▸ **REQUIRED ACTION**: The answer should consist of all the records, copied exactly.

▸ **STORED DATA**:
[Start of section]
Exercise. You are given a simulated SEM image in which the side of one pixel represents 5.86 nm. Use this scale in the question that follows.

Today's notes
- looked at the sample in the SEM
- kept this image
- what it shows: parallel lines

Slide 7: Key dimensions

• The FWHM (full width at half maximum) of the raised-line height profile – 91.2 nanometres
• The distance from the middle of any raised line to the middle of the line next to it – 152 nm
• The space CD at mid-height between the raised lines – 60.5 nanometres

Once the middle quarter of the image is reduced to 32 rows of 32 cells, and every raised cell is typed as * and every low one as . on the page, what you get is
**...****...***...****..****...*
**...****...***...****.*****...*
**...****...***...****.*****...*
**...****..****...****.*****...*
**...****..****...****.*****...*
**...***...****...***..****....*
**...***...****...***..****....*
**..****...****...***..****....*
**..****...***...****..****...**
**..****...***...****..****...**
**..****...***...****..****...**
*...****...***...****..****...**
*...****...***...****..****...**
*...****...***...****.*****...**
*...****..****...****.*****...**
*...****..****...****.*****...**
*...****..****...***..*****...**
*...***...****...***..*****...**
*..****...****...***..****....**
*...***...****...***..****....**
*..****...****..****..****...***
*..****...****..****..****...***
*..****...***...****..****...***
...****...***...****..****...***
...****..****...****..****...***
[End of section]

▸ **WRITTEN ANSWER**:
Exercise. You are given a simulated SEM image in which the side of one pixel represents 5.86 nm. Use this scale in the question that follows.

Today's notes
- looked at the sample in the SEM
- kept this image
- what it shows: parallel lines

Slide 7: Key dimensions

• The FWHM (full width at half maximum) of the raised-line height profile – 91.2 nanometres
• The distance from the middle of any raised line to the middle of the line next to it – 152 nm
• The space CD at mid-height between the raised lines – 60.5 nanometres

Once the middle quarter of the image is reduced to 32 rows of 32 cells, and every raised cell is typed as * and every low one as . on the page, what you get is
**...****...***...****..****...*
**...****...***...****.*****...*
**...****...***...****.*****...*
**...****..****...****.*****...*
**...****..****...****.*****...*
**...***...****...***..****....*
**...***...****...***..****....*
**..****...****...***..****....*
**..****...***...****..****...**
**..****...***...****..****...**
**..****...***...****..****...**
*...****...***...****..****...**
*...****...***...****..****...**
*...****...***...****.*****...**
*...****..****...****.*****...**
*...****..****...****.*****...**
*...****..****...***..*****...**
*...***...****...***..*****...**
*..****...****...***..****....**
*...***...****...***..****....**
*..****...****..****..****...***
*..****...****..****..****...***
*..****...***...****..****...***
...****...***...****..****...***
...****..****...****..****...***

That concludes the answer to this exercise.